* **Required action**
Set down all of the lines below exactly as they are given.

─── Record excerpts
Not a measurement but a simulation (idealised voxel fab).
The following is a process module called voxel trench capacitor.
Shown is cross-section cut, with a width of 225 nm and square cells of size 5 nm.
──────

* **Task result**
Not a measurement but a simulation (idealised voxel fab).
The following is a process module called voxel trench capacitor.
Shown is cross-section cut, with a width of 225 nm and square cells of size 5 nm.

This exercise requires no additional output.